*Information:*
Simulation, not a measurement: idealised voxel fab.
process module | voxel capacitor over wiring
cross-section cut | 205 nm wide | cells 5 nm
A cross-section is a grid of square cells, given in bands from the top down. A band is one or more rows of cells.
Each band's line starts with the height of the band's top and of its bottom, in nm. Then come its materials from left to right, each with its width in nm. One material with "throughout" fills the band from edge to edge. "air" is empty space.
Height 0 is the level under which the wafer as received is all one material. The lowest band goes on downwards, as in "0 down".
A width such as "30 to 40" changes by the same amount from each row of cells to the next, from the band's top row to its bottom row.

*Brief:*
Each line of the data has to be written out exactly as it appears.

*Task answer:*
Simulation, not a measurement: idealised voxel fab.
process module | voxel capacitor over wiring
cross-section cut | 205 nm wide | cells 5 nm
A cross-section is a grid of square cells, given in bands from the top down. A band is one or more rows of cells.
Each band's line starts with the height of the band's top and of its bottom, in nm. Then come its materials from left to right, each with its width in nm. One material with "throughout" fills the band from edge to edge. "air" is empty space.
Height 0 is the level under which the wafer as received is all one material. The lowest band goes on downwards, as in "0 down".
A width such as "30 to 40" changes by the same amount from each row of cells to the next, from the band's top row to its bottom row.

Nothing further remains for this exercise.